Work order: If a line contains "Reviewer comment: The", it is the last one to write out; begin with the first line of the records and copy each exactly.

Dataset entries:
- - - - -
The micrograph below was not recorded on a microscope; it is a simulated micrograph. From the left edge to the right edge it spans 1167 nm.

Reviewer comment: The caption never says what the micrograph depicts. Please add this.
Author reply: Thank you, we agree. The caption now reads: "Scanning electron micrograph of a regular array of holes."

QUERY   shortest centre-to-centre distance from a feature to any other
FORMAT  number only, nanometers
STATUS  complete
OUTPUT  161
- - - - -

Written response:
The micrograph below was not recorded on a microscope; it is a simulated micrograph. From the left edge to the right edge it spans 1167 nm.

Reviewer comment: The caption never says what the micrograph depicts. Please add this.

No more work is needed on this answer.